START Extracted material

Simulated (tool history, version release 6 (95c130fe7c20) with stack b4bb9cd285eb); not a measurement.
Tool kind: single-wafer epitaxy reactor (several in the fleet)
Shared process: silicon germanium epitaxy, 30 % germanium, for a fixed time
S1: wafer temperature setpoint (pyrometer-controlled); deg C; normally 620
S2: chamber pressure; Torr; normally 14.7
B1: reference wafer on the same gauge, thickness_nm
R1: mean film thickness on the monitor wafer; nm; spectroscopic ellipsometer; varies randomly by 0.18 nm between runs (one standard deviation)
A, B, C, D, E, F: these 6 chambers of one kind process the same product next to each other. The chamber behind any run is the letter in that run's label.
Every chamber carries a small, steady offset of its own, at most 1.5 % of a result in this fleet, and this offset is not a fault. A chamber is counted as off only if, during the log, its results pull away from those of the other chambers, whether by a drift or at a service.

END Extracted material

Assignment
Would you repeat each line above exactly as it stands?

Exercise response
Simulated (tool history, version release 6 (95c130fe7c20) with stack b4bb9cd285eb); not a measurement.
Tool kind: single-wafer epitaxy reactor (several in the fleet)
Shared process: silicon germanium epitaxy, 30 % germanium, for a fixed time
S1: wafer temperature setpoint (pyrometer-controlled); deg C; normally 620
S2: chamber pressure; Torr; normally 14.7
B1: reference wafer on the same gauge, thickness_nm
R1: mean film thickness on the monitor wafer; nm; spectroscopic ellipsometer; varies randomly by 0.18 nm between runs (one standard deviation)
A, B, C, D, E, F: these 6 chambers of one kind process the same product next to each other. The chamber behind any run is the letter in that run's label.
Every chamber carries a small, steady offset of its own, at most 1.5 % of a result in this fleet, and this offset is not a fault. A chamber is counted as off only if, during the log, its results pull away from those of the other chambers, whether by a drift or at a service.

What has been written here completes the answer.